> Assignment
Return exactly the lines of the records below, starting at the line that contains "One fault seen" and ending at the line that contains "THE TOOL OWNER'S DESK: euv_scanner-01", with both of those lines kept.

Top of Extracted data

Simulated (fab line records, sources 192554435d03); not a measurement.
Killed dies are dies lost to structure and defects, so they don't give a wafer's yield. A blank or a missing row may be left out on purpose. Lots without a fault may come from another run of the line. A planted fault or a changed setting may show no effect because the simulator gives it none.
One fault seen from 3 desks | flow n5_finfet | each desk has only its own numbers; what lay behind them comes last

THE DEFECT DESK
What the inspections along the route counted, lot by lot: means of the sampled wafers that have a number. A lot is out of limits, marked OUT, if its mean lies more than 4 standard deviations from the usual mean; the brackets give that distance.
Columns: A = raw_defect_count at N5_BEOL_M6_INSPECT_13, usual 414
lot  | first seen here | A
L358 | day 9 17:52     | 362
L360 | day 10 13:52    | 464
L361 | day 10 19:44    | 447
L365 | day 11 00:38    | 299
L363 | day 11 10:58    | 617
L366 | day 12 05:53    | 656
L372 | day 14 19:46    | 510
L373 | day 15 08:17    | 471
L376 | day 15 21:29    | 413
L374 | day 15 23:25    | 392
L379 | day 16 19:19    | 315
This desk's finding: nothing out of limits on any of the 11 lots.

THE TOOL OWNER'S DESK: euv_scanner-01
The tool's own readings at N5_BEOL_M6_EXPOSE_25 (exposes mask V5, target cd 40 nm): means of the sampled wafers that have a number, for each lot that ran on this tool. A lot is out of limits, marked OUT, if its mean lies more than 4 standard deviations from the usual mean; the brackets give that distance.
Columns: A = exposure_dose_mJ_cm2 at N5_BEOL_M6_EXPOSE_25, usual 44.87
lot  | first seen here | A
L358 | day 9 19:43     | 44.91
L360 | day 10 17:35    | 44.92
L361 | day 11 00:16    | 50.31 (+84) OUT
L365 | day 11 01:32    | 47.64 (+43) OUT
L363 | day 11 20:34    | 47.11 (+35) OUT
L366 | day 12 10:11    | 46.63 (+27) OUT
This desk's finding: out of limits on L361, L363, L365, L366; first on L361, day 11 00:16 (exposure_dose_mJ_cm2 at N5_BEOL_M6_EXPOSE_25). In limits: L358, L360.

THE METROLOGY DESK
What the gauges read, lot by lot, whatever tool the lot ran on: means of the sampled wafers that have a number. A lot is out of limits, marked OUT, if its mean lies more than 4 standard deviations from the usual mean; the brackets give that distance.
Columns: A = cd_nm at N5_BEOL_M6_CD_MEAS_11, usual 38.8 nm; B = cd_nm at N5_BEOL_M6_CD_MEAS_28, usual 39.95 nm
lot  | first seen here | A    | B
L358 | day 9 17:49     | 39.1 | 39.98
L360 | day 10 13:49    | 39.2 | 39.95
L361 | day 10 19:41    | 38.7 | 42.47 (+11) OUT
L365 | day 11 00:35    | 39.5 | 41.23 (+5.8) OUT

Bottom of Extracted data

> Response area
One fault seen from 3 desks | flow n5_finfet | each desk has only its own numbers; what lay behind them comes last

THE DEFECT DESK
What the inspections along the route counted, lot by lot: means of the sampled wafers that have a number. A lot is out of limits, marked OUT, if its mean lies more than 4 standard deviations from the usual mean; the brackets give that distance.
Columns: A = raw_defect_count at N5_BEOL_M6_INSPECT_13, usual 414
lot  | first seen here | A
L358 | day 9 17:52     | 362
L360 | day 10 13:52    | 464
L361 | day 10 19:44    | 447
L365 | day 11 00:38    | 299
L363 | day 11 10:58    | 617
L366 | day 12 05:53    | 656
L372 | day 14 19:46    | 510
L373 | day 15 08:17    | 471
L376 | day 15 21:29    | 413
L374 | day 15 23:25    | 392
L379 | day 16 19:19    | 315
This desk's finding: nothing out of limits on any of the 11 lots.

THE TOOL OWNER'S DESK: euv_scanner-01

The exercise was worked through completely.